ASSIGNMENT:
Below are the records. Retype exactly the lines between the lines holding "which readings at" and "which wafers of", inclusive.

==============================

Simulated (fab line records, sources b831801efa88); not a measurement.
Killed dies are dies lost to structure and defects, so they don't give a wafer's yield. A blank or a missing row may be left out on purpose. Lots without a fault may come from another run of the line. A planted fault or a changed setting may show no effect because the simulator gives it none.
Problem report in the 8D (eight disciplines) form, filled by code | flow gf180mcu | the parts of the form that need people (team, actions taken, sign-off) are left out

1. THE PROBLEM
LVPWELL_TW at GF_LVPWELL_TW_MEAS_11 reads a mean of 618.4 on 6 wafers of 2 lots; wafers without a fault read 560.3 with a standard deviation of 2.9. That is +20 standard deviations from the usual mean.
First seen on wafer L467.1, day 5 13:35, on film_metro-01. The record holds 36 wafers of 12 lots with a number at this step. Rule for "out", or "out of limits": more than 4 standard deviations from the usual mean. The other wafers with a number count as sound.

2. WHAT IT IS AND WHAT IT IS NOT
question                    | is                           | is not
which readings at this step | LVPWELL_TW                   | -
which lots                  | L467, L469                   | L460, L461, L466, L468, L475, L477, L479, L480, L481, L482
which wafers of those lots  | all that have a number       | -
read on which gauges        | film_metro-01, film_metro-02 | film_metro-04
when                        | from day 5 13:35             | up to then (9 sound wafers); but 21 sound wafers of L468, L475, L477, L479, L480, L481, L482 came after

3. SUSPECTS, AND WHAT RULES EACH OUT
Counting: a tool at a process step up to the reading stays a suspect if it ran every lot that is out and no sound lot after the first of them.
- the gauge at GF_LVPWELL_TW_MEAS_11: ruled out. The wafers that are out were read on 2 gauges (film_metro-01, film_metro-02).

==============================

WRITTEN RESPONSE:
which readings at this step | LVPWELL_TW                   | -
which lots                  | L467, L469                   | L460, L461, L466, L468, L475, L477, L479, L480, L481, L482
which wafers of those lots  | all that have a number       | -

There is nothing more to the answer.